What you return should match every entry, character for character.

▬▬▬▬▬▬
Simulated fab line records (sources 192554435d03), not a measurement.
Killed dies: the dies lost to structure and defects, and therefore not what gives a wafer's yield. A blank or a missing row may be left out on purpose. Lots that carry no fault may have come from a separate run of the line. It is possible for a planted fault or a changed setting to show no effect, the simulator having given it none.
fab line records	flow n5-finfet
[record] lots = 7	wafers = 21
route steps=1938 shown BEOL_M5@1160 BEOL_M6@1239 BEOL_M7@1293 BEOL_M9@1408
▬▬▬▬▬▬

■ **Answer box**:
Simulated fab line records (sources 192554435d03), not a measurement.
Killed dies: the dies lost to structure and defects, and therefore not what gives a wafer's yield. A blank or a missing row may be left out on purpose. Lots that carry no fault may have come from a separate run of the line. It is possible for a planted fault or a changed setting to show no effect, the simulator having given it none.
fab line records	flow n5-finfet
[record] lots = 7	wafers = 21
route steps=1938 shown BEOL_M5@1160 BEOL_M6@1239 BEOL_M7@1293 BEOL_M9@1408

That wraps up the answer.